EXTRACTED INFORMATION =>
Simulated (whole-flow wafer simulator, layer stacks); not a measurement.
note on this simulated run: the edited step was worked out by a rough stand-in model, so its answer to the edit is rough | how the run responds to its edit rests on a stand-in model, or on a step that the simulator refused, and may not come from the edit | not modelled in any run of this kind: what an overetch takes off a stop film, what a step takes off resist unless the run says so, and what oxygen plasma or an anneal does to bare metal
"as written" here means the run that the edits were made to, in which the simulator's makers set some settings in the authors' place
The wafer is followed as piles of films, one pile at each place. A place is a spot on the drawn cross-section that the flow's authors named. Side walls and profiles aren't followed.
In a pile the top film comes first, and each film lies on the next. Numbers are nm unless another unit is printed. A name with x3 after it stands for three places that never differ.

ASSIGNED TASK =>
Go through the listing above and restate it word for word.

EXERCISE OUTPUT =>
Simulated (whole-flow wafer simulator, layer stacks); not a measurement.
note on this simulated run: the edited step was worked out by a rough stand-in model, so its answer to the edit is rough | how the run responds to its edit rests on a stand-in model, or on a step that the simulator refused, and may not come from the edit | not modelled in any run of this kind: what an overetch takes off a stop film, what a step takes off resist unless the run says so, and what oxygen plasma or an anneal does to bare metal
"as written" here means the run that the edits were made to, in which the simulator's makers set some settings in the authors' place
The wafer is followed as piles of films, one pile at each place. A place is a spot on the drawn cross-section that the flow's authors named. Side walls and profiles aren't followed.
In a pile the top film comes first, and each film lies on the next. Numbers are nm unless another unit is printed. A name with x3 after it stands for three places that never differ.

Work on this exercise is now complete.